[[ Dataset records open ]]

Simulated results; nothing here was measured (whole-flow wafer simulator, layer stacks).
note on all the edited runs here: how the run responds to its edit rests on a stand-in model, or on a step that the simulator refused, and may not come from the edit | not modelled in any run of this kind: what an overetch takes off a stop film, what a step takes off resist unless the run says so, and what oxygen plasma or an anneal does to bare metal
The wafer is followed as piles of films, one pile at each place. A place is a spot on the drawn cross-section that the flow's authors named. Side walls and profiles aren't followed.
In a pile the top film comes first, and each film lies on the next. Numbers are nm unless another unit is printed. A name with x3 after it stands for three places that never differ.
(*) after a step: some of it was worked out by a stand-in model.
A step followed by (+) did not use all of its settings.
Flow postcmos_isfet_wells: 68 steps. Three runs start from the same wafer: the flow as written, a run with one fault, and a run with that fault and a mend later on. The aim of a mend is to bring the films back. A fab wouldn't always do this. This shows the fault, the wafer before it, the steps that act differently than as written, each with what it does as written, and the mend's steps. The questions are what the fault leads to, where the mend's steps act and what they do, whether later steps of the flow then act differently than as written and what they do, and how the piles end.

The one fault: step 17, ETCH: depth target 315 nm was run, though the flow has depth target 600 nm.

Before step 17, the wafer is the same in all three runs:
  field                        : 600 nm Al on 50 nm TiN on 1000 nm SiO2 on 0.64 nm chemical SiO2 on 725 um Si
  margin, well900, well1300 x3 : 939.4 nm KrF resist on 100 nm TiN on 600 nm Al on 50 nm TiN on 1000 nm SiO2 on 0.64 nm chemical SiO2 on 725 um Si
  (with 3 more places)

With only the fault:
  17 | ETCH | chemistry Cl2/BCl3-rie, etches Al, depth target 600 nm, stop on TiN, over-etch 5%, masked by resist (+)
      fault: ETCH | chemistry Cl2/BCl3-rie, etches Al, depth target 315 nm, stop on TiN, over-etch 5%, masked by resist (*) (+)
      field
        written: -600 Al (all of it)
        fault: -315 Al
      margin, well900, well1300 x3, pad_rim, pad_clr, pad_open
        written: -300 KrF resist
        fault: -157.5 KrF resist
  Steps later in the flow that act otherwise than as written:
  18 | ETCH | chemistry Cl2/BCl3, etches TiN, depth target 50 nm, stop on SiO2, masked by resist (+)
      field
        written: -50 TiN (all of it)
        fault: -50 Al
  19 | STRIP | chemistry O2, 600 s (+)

[[ Dataset records closed ]]

> _Work request_:
In the records above, find the line with "written: -300 KrF resist"; write out exactly that line and each one after it, stopping after the line with "fault: -50 Al".

> _Response area_:
        written: -300 KrF resist
        fault: -157.5 KrF resist
  Steps later in the flow that act otherwise than as written:
  18 | ETCH | chemistry Cl2/BCl3, etches TiN, depth target 50 nm, stop on SiO2, masked by resist (+)
      field
        written: -50 TiN (all of it)
        fault: -50 Al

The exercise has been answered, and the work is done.